START Material provided

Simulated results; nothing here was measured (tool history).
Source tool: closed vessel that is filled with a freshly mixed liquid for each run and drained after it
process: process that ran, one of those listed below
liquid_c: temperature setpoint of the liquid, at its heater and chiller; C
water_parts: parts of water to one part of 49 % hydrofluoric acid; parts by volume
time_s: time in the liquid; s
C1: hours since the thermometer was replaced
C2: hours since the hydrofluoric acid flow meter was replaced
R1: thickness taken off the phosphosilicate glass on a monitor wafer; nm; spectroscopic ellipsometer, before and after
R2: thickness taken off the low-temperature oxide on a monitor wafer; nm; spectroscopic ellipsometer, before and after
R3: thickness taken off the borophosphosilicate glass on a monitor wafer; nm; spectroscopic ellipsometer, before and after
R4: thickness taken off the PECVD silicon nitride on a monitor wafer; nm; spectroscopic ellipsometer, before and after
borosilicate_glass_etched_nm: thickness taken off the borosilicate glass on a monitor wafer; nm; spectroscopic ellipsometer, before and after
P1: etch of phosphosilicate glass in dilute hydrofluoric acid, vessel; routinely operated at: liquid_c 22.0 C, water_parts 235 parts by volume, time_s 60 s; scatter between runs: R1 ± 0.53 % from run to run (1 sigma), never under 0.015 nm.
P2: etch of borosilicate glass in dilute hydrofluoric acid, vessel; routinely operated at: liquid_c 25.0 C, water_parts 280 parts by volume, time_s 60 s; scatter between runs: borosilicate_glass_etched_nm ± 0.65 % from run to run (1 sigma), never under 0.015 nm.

END Material provided

→ Action item
Exact reproduction is required: output the lines from the start of the entries above through the line with "R3: thickness taken".

→ Exercise output
Simulated results; nothing here was measured (tool history).
Source tool: closed vessel that is filled with a freshly mixed liquid for each run and drained after it
process: process that ran, one of those listed below
liquid_c: temperature setpoint of the liquid, at its heater and chiller; C
water_parts: parts of water to one part of 49 % hydrofluoric acid; parts by volume
time_s: time in the liquid; s
C1: hours since the thermometer was replaced
C2: hours since the hydrofluoric acid flow meter was replaced
R1: thickness taken off the phosphosilicate glass on a monitor wafer; nm; spectroscopic ellipsometer, before and after
R2: thickness taken off the low-temperature oxide on a monitor wafer; nm; spectroscopic ellipsometer, before and after
R3: thickness taken off the borophosphosilicate glass on a monitor wafer; nm; spectroscopic ellipsometer, before and after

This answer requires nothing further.